#### Work item:
Within the records below is a range that opens at the line with "A struck lot" and closes at the line with "alike: readings whose". Return that range word for word, both ends included, and only that range.

++++ Data section

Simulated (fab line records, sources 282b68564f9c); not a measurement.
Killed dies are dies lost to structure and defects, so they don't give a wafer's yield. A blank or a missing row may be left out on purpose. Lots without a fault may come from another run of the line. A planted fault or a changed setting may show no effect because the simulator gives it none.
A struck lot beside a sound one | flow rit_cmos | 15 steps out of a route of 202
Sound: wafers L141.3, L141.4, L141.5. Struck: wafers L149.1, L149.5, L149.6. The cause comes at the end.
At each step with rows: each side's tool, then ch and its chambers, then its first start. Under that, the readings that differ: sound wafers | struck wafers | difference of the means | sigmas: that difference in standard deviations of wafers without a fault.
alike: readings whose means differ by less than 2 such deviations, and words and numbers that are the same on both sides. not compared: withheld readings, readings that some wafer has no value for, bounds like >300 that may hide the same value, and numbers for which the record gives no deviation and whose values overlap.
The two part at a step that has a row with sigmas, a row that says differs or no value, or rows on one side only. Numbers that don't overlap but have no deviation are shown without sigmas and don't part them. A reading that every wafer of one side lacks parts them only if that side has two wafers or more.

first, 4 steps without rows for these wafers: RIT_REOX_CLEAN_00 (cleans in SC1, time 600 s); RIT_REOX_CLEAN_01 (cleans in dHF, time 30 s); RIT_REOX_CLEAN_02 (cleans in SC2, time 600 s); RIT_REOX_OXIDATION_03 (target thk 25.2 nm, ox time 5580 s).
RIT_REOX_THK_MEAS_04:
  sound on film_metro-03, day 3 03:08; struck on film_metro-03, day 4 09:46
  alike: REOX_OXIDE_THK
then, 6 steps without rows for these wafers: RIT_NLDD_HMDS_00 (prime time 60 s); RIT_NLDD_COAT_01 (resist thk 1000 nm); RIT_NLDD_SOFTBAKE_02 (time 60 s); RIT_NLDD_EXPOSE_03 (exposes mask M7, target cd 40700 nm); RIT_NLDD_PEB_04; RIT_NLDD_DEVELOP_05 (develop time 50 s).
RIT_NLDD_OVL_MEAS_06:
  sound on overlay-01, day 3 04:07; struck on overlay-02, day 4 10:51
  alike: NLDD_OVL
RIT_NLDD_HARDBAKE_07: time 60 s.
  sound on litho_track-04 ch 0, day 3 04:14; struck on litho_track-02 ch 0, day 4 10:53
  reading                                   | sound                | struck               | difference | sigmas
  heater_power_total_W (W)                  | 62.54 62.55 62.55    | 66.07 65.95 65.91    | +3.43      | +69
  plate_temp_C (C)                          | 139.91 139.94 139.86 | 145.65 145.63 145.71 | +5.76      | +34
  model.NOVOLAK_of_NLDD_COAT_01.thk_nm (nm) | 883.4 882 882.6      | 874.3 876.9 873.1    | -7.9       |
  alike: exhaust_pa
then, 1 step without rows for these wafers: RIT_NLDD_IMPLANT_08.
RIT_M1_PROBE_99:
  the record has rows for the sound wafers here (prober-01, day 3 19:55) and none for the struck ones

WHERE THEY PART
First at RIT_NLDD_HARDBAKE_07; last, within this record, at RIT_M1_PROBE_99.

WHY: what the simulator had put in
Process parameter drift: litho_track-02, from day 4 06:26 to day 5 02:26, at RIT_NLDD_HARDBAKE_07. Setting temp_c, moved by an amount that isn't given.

++++++++

#### Written solution:
A struck lot beside a sound one | flow rit_cmos | 15 steps out of a route of 202
Sound: wafers L141.3, L141.4, L141.5. Struck: wafers L149.1, L149.5, L149.6. The cause comes at the end.
At each step with rows: each side's tool, then ch and its chambers, then its first start. Under that, the readings that differ: sound wafers | struck wafers | difference of the means | sigmas: that difference in standard deviations of wafers without a fault.
alike: readings whose means differ by less than 2 such deviations, and words and numbers that are the same on both sides. not compared: withheld readings, readings that some wafer has no value for, bounds like >300 that may hide the same value, and numbers for which the record gives no deviation and whose values overlap.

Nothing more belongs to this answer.